■ ■ ■ ■

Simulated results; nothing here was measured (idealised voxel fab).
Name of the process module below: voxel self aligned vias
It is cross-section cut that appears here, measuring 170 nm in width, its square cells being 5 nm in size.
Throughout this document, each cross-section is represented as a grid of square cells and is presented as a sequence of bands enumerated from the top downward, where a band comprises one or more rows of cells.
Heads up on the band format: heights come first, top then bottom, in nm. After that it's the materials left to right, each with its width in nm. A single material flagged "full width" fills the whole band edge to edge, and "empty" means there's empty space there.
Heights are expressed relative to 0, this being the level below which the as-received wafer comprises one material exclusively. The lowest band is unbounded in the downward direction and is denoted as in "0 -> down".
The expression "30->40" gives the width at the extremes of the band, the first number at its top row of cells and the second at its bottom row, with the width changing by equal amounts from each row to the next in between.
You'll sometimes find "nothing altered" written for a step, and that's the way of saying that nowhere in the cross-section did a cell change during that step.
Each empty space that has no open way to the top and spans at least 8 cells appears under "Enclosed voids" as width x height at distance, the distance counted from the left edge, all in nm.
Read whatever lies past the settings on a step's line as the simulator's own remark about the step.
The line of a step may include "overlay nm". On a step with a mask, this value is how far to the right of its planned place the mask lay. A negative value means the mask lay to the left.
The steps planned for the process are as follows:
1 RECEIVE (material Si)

■ ■ ■ ■

**WORK ITEM**
Write out all the data exactly.

**EXERCISE RESULT**
Simulated results; nothing here was measured (idealised voxel fab).
Name of the process module below: voxel self aligned vias
It is cross-section cut that appears here, measuring 170 nm in width, its square cells being 5 nm in size.
Throughout this document, each cross-section is represented as a grid of square cells and is presented as a sequence of bands enumerated from the top downward, where a band comprises one or more rows of cells.
Heads up on the band format: heights come first, top then bottom, in nm. After that it's the materials left to right, each with its width in nm. A single material flagged "full width" fills the whole band edge to edge, and "empty" means there's empty space there.
Heights are expressed relative to 0, this being the level below which the as-received wafer comprises one material exclusively. The lowest band is unbounded in the downward direction and is denoted as in "0 -> down".
The expression "30->40" gives the width at the extremes of the band, the first number at its top row of cells and the second at its bottom row, with the width changing by equal amounts from each row to the next in between.
You'll sometimes find "nothing altered" written for a step, and that's the way of saying that nowhere in the cross-section did a cell change during that step.
Each empty space that has no open way to the top and spans at least 8 cells appears under "Enclosed voids" as width x height at distance, the distance counted from the left edge, all in nm.
Read whatever lies past the settings on a step's line as the simulator's own remark about the step.
The line of a step may include "overlay nm". On a step with a mask, this value is how far to the right of its planned place the mask lay. A negative value means the mask lay to the left.
The steps planned for the process are as follows:
1 RECEIVE (material Si)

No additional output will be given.